Work request -> When you reach the line containing "A wafer's yield", stop after it; until then, copy each line of the listing exactly, starting with the first.

════

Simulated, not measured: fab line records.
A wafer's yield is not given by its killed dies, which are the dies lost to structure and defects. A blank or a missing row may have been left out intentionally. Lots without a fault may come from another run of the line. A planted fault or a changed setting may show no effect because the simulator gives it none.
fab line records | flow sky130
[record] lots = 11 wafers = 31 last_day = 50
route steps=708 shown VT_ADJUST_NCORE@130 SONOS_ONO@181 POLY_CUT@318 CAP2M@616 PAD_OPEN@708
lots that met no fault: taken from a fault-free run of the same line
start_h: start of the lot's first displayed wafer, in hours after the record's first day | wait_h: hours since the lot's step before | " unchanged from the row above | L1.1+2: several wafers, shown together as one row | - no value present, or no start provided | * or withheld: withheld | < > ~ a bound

════

Answer box ->
Simulated, not measured: fab line records.
A wafer's yield is not given by its killed dies, which are the dies lost to structure and defects. A blank or a missing row may have been left out intentionally. Lots without a fault may come from another run of the line. A planted fault or a changed setting may show no effect because the simulator gives it none.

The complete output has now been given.